Transcribe the data exactly.

---+---

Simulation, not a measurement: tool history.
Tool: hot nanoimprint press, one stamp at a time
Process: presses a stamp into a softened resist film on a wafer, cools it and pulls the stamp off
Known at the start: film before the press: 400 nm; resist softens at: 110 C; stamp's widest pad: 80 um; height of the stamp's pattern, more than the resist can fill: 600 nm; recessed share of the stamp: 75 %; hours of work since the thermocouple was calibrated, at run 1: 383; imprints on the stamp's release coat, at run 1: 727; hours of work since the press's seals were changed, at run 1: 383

---+---

**Your response:**
Simulation, not a measurement: tool history.
Tool: hot nanoimprint press, one stamp at a time
Process: presses a stamp into a softened resist film on a wafer, cools it and pulls the stamp off
Known at the start: film before the press: 400 nm; resist softens at: 110 C; stamp's widest pad: 80 um; height of the stamp's pattern, more than the resist can fill: 600 nm; recessed share of the stamp: 75 %; hours of work since the thermocouple was calibrated, at run 1: 383; imprints on the stamp's release coat, at run 1: 727; hours of work since the press's seals were changed, at run 1: 383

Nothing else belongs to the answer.